Records supplied
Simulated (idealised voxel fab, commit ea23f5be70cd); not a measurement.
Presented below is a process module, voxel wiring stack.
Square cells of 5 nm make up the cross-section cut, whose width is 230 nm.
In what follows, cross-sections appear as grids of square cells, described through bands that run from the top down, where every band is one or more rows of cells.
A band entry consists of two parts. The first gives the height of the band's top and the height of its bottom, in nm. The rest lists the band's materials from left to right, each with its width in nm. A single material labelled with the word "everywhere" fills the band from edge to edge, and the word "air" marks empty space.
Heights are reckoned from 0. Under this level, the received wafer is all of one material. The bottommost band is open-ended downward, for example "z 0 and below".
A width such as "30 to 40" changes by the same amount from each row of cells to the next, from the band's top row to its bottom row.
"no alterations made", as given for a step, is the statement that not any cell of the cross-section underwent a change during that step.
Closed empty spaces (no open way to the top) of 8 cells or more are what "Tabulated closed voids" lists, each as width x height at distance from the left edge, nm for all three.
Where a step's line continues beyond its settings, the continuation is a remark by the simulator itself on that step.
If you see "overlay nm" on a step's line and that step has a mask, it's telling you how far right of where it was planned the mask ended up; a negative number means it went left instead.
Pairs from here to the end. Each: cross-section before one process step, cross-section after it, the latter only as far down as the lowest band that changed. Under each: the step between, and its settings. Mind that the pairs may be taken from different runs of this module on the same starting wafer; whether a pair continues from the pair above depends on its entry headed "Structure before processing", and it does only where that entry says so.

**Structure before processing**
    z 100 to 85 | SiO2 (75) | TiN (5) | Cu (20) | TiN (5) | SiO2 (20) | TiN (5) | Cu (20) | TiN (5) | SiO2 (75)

Assignment
Each record above is to be reproduced verbatim.

Answer space
Simulated (idealised voxel fab, commit ea23f5be70cd); not a measurement.
Presented below is a process module, voxel wiring stack.
Square cells of 5 nm make up the cross-section cut, whose width is 230 nm.
In what follows, cross-sections appear as grids of square cells, described through bands that run from the top down, where every band is one or more rows of cells.
A band entry consists of two parts. The first gives the height of the band's top and the height of its bottom, in nm. The rest lists the band's materials from left to right, each with its width in nm. A single material labelled with the word "everywhere" fills the band from edge to edge, and the word "air" marks empty space.
Heights are reckoned from 0. Under this level, the received wafer is all of one material. The bottommost band is open-ended downward, for example "z 0 and below".
A width such as "30 to 40" changes by the same amount from each row of cells to the next, from the band's top row to its bottom row.
"no alterations made", as given for a step, is the statement that not any cell of the cross-section underwent a change during that step.
Closed empty spaces (no open way to the top) of 8 cells or more are what "Tabulated closed voids" lists, each as width x height at distance from the left edge, nm for all three.
Where a step's line continues beyond its settings, the continuation is a remark by the simulator itself on that step.
If you see "overlay nm" on a step's line and that step has a mask, it's telling you how far right of where it was planned the mask ended up; a negative number means it went left instead.
Pairs from here to the end. Each: cross-section before one process step, cross-section after it, the latter only as far down as the lowest band that changed. Under each: the step between, and its settings. Mind that the pairs may be taken from different runs of this module on the same starting wafer; whether a pair continues from the pair above depends on its entry headed "Structure before processing", and it does only where that entry says so.

**Structure before processing**
    z 100 to 85 | SiO2 (75) | TiN (5) | Cu (20) | TiN (5) | SiO2 (20) | TiN (5) | Cu (20) | TiN (5) | SiO2 (75)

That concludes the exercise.